[Supplied records — start]
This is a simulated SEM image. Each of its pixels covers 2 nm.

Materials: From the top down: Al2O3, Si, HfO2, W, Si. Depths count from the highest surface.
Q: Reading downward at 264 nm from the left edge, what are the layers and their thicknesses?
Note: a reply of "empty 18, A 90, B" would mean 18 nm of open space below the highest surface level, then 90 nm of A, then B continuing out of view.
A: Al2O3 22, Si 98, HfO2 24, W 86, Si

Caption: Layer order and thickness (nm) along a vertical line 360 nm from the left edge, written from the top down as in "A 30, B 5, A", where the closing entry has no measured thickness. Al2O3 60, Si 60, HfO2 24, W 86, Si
[Supplied records — finish]

Work order. Once the records end, copy them all again exactly.

Solution.
This is a simulated SEM image. Each of its pixels covers 2 nm.

Materials: From the top down: Al2O3, Si, HfO2, W, Si. Depths count from the highest surface.
Q: Reading downward at 264 nm from the left edge, what are the layers and their thicknesses?
Note: a reply of "empty 18, A 90, B" would mean 18 nm of open space below the highest surface level, then 90 nm of A, then B continuing out of view.
A: Al2O3 22, Si 98, HfO2 24, W 86, Si

Caption: Layer order and thickness (nm) along a vertical line 360 nm from the left edge, written from the top down as in "A 30, B 5, A", where the closing entry has no measured thickness. Al2O3 60, Si 60, HfO2 24, W 86, Si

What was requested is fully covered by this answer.